▶ [WORK REQUEST] Write down every entry once more, exactly as it reads.

▶ [DATA PROVIDED]
------------------------------------------------

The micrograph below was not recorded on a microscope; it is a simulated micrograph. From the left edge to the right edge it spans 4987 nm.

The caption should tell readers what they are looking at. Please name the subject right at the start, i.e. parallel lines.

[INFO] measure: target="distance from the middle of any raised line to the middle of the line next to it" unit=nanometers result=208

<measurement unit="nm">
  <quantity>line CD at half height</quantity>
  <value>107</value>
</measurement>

------------------------------------------------

▶ [ANSWER SPACE]
The micrograph below was not recorded on a microscope; it is a simulated micrograph. From the left edge to the right edge it spans 4987 nm.

The caption should tell readers what they are looking at. Please name the subject right at the start, i.e. parallel lines.

[INFO] measure: target="distance from the middle of any raised line to the middle of the line next to it" unit=nanometers result=208

<measurement unit="nm">
  <quantity>line CD at half height</quantity>
  <value>107</value>
</measurement>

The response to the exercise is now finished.